The response should be the lines of the data, starting at the first and ending at the one that contains "It is cross-section", copied without change.

=== Begin Enclosure ===

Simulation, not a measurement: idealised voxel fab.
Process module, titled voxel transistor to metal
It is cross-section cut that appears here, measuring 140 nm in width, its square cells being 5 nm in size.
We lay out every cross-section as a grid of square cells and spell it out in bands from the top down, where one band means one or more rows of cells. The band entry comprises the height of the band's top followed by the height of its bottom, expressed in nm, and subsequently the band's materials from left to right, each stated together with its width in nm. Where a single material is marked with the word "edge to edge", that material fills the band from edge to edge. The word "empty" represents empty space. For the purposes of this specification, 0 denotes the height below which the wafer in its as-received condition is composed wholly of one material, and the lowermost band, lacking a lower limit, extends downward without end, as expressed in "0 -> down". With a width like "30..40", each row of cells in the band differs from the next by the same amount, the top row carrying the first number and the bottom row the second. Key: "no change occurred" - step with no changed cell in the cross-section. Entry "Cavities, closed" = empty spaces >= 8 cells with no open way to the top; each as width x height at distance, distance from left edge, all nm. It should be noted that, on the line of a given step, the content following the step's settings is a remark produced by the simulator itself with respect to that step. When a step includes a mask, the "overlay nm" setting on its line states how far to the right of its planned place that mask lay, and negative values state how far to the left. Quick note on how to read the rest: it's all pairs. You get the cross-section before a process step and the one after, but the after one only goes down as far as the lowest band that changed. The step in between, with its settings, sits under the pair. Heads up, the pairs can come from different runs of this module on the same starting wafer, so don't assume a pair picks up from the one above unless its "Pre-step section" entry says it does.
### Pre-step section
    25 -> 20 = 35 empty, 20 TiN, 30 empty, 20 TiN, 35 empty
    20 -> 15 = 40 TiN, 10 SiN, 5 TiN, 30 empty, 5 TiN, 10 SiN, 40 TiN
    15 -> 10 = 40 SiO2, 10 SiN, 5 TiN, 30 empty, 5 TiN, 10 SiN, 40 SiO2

=== End Enclosure ===

## Written reply:
Simulation, not a measurement: idealised voxel fab.
Process module, titled voxel transistor to metal
It is cross-section cut that appears here, measuring 140 nm in width, its square cells being 5 nm in size.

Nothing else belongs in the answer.